───
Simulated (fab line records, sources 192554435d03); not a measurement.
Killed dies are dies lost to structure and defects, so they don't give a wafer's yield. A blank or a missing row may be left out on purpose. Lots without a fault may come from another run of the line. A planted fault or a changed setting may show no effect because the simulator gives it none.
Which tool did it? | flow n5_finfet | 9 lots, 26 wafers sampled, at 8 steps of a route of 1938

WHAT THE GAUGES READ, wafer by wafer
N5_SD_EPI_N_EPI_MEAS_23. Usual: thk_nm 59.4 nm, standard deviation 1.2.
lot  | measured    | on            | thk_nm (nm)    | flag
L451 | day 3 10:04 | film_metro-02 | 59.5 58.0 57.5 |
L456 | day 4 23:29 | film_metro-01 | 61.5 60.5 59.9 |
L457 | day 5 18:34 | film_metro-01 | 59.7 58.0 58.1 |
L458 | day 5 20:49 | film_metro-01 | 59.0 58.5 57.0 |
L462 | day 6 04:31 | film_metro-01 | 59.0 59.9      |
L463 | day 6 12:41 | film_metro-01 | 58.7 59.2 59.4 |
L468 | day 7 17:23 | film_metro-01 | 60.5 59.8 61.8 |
───

■ Work order
Starting at the line that has "N5_SD_EPI_N_EPI_MEAS_23. Usual: thk_nm" and ending at the line that has "L463 | day 6", please write out the lines above exactly, leaving out all others.

■ Response
N5_SD_EPI_N_EPI_MEAS_23. Usual: thk_nm 59.4 nm, standard deviation 1.2.
lot  | measured    | on            | thk_nm (nm)    | flag
L451 | day 3 10:04 | film_metro-02 | 59.5 58.0 57.5 |
L456 | day 4 23:29 | film_metro-01 | 61.5 60.5 59.9 |
L457 | day 5 18:34 | film_metro-01 | 59.7 58.0 58.1 |
L458 | day 5 20:49 | film_metro-01 | 59.0 58.5 57.0 |
L462 | day 6 04:31 | film_metro-01 | 59.0 59.9      |
L463 | day 6 12:41 | film_metro-01 | 58.7 59.2 59.4 |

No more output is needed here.